Action item ▸ Please repeat the listing exactly, starting at its first line and stopping after the line that contains "Section shown: cut.".

Extracted data ▸
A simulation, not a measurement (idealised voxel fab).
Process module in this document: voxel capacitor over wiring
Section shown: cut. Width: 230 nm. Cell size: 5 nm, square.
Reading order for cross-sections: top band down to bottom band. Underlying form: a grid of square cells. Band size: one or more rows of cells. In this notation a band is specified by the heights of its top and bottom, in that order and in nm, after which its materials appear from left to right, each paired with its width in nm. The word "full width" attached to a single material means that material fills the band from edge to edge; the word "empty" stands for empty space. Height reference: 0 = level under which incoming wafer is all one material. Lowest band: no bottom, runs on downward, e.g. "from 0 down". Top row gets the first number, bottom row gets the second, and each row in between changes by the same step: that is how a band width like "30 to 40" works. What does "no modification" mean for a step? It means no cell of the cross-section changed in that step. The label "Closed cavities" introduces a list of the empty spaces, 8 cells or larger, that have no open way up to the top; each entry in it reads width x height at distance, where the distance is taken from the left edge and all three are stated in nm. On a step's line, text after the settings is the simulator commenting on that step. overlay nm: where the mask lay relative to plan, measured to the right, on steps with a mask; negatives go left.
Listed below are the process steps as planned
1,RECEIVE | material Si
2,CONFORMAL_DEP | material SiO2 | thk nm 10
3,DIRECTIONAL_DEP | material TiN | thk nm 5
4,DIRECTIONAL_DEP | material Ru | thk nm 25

Exercise output ▸
A simulation, not a measurement (idealised voxel fab).
Process module in this document: voxel capacitor over wiring
Section shown: cut. Width: 230 nm. Cell size: 5 nm, square.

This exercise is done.